### Assigned task
Restate word for word the lines of the data below, from the first through the one that has "Reading ........ 7.26".

### Provided information
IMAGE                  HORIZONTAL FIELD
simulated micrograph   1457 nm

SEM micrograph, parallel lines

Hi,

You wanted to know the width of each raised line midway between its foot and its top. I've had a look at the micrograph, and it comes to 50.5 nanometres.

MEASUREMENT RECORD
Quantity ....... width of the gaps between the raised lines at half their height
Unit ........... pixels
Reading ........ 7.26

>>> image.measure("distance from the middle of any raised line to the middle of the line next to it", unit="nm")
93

### Exercise solution
IMAGE                  HORIZONTAL FIELD
simulated micrograph   1457 nm

SEM micrograph, parallel lines

Hi,

You wanted to know the width of each raised line midway between its foot and its top. I've had a look at the micrograph, and it comes to 50.5 nanometres.

MEASUREMENT RECORD
Quantity ....... width of the gaps between the raised lines at half their height
Unit ........... pixels
Reading ........ 7.26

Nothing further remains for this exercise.